INFORMATION SHOWN
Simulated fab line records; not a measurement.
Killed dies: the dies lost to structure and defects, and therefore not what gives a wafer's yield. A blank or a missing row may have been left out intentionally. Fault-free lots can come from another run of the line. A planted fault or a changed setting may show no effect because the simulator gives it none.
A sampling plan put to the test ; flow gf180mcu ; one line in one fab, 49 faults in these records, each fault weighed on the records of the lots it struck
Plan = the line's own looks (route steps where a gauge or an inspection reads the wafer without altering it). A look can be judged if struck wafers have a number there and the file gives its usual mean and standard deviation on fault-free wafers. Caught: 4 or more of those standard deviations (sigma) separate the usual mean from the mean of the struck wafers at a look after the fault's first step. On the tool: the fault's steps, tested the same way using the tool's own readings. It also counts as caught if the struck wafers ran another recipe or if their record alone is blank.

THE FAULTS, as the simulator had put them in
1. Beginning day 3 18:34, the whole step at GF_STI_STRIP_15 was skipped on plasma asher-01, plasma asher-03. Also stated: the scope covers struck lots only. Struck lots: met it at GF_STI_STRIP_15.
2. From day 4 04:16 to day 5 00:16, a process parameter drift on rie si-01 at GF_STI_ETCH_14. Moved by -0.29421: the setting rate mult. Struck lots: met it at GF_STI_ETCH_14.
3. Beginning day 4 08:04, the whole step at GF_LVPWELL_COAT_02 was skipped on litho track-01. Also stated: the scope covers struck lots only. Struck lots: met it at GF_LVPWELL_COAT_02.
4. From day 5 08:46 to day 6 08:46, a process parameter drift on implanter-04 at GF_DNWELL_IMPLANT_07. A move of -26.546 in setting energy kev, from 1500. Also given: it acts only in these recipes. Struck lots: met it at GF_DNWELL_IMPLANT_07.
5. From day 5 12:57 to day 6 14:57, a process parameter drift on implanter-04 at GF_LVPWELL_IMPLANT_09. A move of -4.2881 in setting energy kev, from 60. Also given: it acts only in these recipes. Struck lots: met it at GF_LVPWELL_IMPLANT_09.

TASK ITEM
Where the listing above has a line with "THE FAULTS, as the simulator had put them in", start there, and output every line exactly through the line with "2. From day", which is also included.

EXERCISE ANSWER
THE FAULTS, as the simulator had put them in
1. Beginning day 3 18:34, the whole step at GF_STI_STRIP_15 was skipped on plasma asher-01, plasma asher-03. Also stated: the scope covers struck lots only. Struck lots: met it at GF_STI_STRIP_15.
2. From day 4 04:16 to day 5 00:16, a process parameter drift on rie si-01 at GF_STI_ETCH_14. Moved by -0.29421: the setting rate mult. Struck lots: met it at GF_STI_ETCH_14.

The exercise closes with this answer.